Records shown START
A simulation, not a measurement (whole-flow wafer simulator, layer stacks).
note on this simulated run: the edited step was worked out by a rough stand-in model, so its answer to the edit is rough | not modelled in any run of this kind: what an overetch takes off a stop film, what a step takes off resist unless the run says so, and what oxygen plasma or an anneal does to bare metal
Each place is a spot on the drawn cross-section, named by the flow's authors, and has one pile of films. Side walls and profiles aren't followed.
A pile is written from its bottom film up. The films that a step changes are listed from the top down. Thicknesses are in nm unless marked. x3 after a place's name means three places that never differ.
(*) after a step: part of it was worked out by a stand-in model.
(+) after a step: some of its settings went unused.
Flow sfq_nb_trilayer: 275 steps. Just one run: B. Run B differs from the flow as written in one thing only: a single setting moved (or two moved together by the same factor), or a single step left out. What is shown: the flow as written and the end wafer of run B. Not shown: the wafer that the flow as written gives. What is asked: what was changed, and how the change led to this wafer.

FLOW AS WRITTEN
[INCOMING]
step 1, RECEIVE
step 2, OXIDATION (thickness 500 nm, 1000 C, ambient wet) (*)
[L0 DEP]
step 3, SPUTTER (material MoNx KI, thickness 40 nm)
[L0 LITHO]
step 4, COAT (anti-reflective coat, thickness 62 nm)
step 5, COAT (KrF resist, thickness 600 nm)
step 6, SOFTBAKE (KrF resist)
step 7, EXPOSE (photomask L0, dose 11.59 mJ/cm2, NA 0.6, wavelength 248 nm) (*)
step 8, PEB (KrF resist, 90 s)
Records shown END

Each line of the material should be echoed exactly.

**Task answer**
A simulation, not a measurement (whole-flow wafer simulator, layer stacks).
note on this simulated run: the edited step was worked out by a rough stand-in model, so its answer to the edit is rough | not modelled in any run of this kind: what an overetch takes off a stop film, what a step takes off resist unless the run says so, and what oxygen plasma or an anneal does to bare metal
Each place is a spot on the drawn cross-section, named by the flow's authors, and has one pile of films. Side walls and profiles aren't followed.
A pile is written from its bottom film up. The films that a step changes are listed from the top down. Thicknesses are in nm unless marked. x3 after a place's name means three places that never differ.
(*) after a step: part of it was worked out by a stand-in model.
(+) after a step: some of its settings went unused.
Flow sfq_nb_trilayer: 275 steps. Just one run: B. Run B differs from the flow as written in one thing only: a single setting moved (or two moved together by the same factor), or a single step left out. What is shown: the flow as written and the end wafer of run B. Not shown: the wafer that the flow as written gives. What is asked: what was changed, and how the change led to this wafer.

FLOW AS WRITTEN
[INCOMING]
step 1, RECEIVE
step 2, OXIDATION (thickness 500 nm, 1000 C, ambient wet) (*)
[L0 DEP]
step 3, SPUTTER (material MoNx KI, thickness 40 nm)
[L0 LITHO]
step 4, COAT (anti-reflective coat, thickness 62 nm)
step 5, COAT (KrF resist, thickness 600 nm)
step 6, SOFTBAKE (KrF resist)
step 7, EXPOSE (photomask L0, dose 11.59 mJ/cm2, NA 0.6, wavelength 248 nm) (*)
step 8, PEB (KrF resist, 90 s)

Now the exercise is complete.